# Work item
Copy exactly the lines from the start of the data below through the one that carries "L675 | pvd_sputter-01, day 46 13:36", and only those.

# Entries provided
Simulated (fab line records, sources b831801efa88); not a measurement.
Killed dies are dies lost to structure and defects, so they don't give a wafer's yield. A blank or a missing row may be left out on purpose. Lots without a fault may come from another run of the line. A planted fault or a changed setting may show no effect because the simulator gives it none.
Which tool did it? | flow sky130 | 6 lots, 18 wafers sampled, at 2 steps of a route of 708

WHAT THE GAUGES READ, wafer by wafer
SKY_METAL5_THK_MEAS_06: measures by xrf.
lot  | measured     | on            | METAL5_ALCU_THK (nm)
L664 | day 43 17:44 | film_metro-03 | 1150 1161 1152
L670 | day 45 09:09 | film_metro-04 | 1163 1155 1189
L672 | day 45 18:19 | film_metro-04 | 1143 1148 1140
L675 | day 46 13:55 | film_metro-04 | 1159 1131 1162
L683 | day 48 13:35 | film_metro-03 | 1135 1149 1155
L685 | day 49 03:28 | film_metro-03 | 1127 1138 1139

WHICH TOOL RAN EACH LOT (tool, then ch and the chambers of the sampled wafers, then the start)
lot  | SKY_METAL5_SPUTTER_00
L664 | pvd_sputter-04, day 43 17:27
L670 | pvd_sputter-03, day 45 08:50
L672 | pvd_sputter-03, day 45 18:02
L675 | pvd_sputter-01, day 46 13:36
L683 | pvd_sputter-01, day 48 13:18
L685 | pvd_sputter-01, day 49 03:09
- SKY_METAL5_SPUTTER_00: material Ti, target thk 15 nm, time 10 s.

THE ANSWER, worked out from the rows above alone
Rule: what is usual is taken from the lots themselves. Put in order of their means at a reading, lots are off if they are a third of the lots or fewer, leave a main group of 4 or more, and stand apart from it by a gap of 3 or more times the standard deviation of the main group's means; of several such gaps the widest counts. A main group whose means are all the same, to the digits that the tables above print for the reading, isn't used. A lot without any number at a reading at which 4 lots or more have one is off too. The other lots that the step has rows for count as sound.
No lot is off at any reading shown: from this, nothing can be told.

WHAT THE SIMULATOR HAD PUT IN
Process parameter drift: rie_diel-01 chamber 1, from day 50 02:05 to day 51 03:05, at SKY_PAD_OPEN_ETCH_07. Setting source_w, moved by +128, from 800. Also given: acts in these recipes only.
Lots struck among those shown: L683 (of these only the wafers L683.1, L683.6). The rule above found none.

# Written answer
Simulated (fab line records, sources b831801efa88); not a measurement.
Killed dies are dies lost to structure and defects, so they don't give a wafer's yield. A blank or a missing row may be left out on purpose. Lots without a fault may come from another run of the line. A planted fault or a changed setting may show no effect because the simulator gives it none.
Which tool did it? | flow sky130 | 6 lots, 18 wafers sampled, at 2 steps of a route of 708

WHAT THE GAUGES READ, wafer by wafer
SKY_METAL5_THK_MEAS_06: measures by xrf.
lot  | measured     | on            | METAL5_ALCU_THK (nm)
L664 | day 43 17:44 | film_metro-03 | 1150 1161 1152
L670 | day 45 09:09 | film_metro-04 | 1163 1155 1189
L672 | day 45 18:19 | film_metro-04 | 1143 1148 1140
L675 | day 46 13:55 | film_metro-04 | 1159 1131 1162
L683 | day 48 13:35 | film_metro-03 | 1135 1149 1155
L685 | day 49 03:28 | film_metro-03 | 1127 1138 1139

WHICH TOOL RAN EACH LOT (tool, then ch and the chambers of the sampled wafers, then the start)
lot  | SKY_METAL5_SPUTTER_00
L664 | pvd_sputter-04, day 43 17:27
L670 | pvd_sputter-03, day 45 08:50
L672 | pvd_sputter-03, day 45 18:02
L675 | pvd_sputter-01, day 46 13:36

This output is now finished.